Action item
When you reach the line containing "11110000000000000000000000000000", stop after it; until then, copy each line of the listing exactly, starting with the first.

━━━━━━━━━━

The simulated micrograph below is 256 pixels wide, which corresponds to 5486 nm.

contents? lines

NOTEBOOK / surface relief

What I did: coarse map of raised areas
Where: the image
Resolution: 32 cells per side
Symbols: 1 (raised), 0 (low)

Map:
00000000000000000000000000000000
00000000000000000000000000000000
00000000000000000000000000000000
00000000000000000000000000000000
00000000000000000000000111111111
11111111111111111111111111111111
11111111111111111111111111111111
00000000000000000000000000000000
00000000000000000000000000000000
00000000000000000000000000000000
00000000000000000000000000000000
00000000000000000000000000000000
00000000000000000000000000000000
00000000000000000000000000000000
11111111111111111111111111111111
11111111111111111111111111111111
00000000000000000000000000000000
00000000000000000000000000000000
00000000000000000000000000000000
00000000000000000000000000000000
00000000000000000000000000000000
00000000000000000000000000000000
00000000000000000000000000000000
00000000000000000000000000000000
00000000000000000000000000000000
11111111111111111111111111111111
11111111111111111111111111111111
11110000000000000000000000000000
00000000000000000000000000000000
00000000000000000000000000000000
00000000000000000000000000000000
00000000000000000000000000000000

━━━━━━━━━━

Written solution
The simulated micrograph below is 256 pixels wide, which corresponds to 5486 nm.

contents? lines

NOTEBOOK / surface relief

What I did: coarse map of raised areas
Where: the image
Resolution: 32 cells per side
Symbols: 1 (raised), 0 (low)

Map:
00000000000000000000000000000000
00000000000000000000000000000000
00000000000000000000000000000000
00000000000000000000000000000000
00000000000000000000000111111111
11111111111111111111111111111111
11111111111111111111111111111111
00000000000000000000000000000000
00000000000000000000000000000000
00000000000000000000000000000000
00000000000000000000000000000000
00000000000000000000000000000000
00000000000000000000000000000000
00000000000000000000000000000000
11111111111111111111111111111111
11111111111111111111111111111111
00000000000000000000000000000000
00000000000000000000000000000000
00000000000000000000000000000000
00000000000000000000000000000000
00000000000000000000000000000000
00000000000000000000000000000000
00000000000000000000000000000000
00000000000000000000000000000000
00000000000000000000000000000000
11111111111111111111111111111111
11111111111111111111111111111111
11110000000000000000000000000000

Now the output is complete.